■ Required action
Repeat the entries below in full, with every character unchanged.

■ Information given
====
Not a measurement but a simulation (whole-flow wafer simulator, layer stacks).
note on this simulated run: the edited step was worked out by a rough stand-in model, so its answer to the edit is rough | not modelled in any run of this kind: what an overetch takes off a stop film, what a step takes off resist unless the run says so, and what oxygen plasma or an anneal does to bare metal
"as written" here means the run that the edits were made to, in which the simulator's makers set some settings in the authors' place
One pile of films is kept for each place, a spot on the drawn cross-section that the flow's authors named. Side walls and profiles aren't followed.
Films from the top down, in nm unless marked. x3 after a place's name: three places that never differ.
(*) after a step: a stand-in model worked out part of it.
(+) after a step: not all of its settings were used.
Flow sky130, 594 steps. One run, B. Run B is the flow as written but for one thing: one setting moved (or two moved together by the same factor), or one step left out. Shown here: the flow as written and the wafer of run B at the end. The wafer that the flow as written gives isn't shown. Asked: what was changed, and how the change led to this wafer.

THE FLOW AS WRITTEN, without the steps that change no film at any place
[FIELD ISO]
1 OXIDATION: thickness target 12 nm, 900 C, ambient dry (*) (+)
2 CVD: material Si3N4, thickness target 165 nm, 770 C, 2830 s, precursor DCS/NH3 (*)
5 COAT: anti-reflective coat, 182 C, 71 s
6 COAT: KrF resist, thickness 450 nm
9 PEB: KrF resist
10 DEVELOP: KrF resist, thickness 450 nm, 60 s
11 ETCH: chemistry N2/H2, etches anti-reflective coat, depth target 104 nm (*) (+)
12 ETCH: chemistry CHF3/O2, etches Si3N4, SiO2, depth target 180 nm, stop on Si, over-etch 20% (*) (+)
====

■ Written solution
Not a measurement but a simulation (whole-flow wafer simulator, layer stacks).
note on this simulated run: the edited step was worked out by a rough stand-in model, so its answer to the edit is rough | not modelled in any run of this kind: what an overetch takes off a stop film, what a step takes off resist unless the run says so, and what oxygen plasma or an anneal does to bare metal
"as written" here means the run that the edits were made to, in which the simulator's makers set some settings in the authors' place
One pile of films is kept for each place, a spot on the drawn cross-section that the flow's authors named. Side walls and profiles aren't followed.
Films from the top down, in nm unless marked. x3 after a place's name: three places that never differ.
(*) after a step: a stand-in model worked out part of it.
(+) after a step: not all of its settings were used.
Flow sky130, 594 steps. One run, B. Run B is the flow as written but for one thing: one setting moved (or two moved together by the same factor), or one step left out. Shown here: the flow as written and the wafer of run B at the end. The wafer that the flow as written gives isn't shown. Asked: what was changed, and how the change led to this wafer.

THE FLOW AS WRITTEN, without the steps that change no film at any place
[FIELD ISO]
1 OXIDATION: thickness target 12 nm, 900 C, ambient dry (*) (+)
2 CVD: material Si3N4, thickness target 165 nm, 770 C, 2830 s, precursor DCS/NH3 (*)
5 COAT: anti-reflective coat, 182 C, 71 s
6 COAT: KrF resist, thickness 450 nm
9 PEB: KrF resist
10 DEVELOP: KrF resist, thickness 450 nm, 60 s
11 ETCH: chemistry N2/H2, etches anti-reflective coat, depth target 104 nm (*) (+)
12 ETCH: chemistry CHF3/O2, etches Si3N4, SiO2, depth target 180 nm, stop on Si, over-etch 20% (*) (+)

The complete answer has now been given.